## REQUIRED ACTION
Beginning with the line that contains "Documented hereafter: the" in the material below, print each line exactly until the line that contains "What a band's" has been printed, then stop.

++++++++++++++++++++
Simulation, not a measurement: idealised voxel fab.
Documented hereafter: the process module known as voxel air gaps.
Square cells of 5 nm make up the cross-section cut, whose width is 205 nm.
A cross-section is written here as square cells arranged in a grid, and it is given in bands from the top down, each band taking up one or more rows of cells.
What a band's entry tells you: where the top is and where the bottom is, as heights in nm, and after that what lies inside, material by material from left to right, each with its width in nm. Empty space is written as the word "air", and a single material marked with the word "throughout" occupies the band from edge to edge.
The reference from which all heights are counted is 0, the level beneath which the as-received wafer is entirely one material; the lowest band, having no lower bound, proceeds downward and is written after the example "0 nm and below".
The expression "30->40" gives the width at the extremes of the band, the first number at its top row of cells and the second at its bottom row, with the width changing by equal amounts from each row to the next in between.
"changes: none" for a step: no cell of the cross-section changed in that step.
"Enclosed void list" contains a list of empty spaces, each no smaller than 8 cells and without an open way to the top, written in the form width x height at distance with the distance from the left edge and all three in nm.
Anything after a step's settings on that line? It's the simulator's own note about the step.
++++++++++++++++++++

## WORKED SOLUTION
Documented hereafter: the process module known as voxel air gaps.
Square cells of 5 nm make up the cross-section cut, whose width is 205 nm.
A cross-section is written here as square cells arranged in a grid, and it is given in bands from the top down, each band taking up one or more rows of cells.
What a band's entry tells you: where the top is and where the bottom is, as heights in nm, and after that what lies inside, material by material from left to right, each with its width in nm. Empty space is written as the word "air", and a single material marked with the word "throughout" occupies the band from edge to edge.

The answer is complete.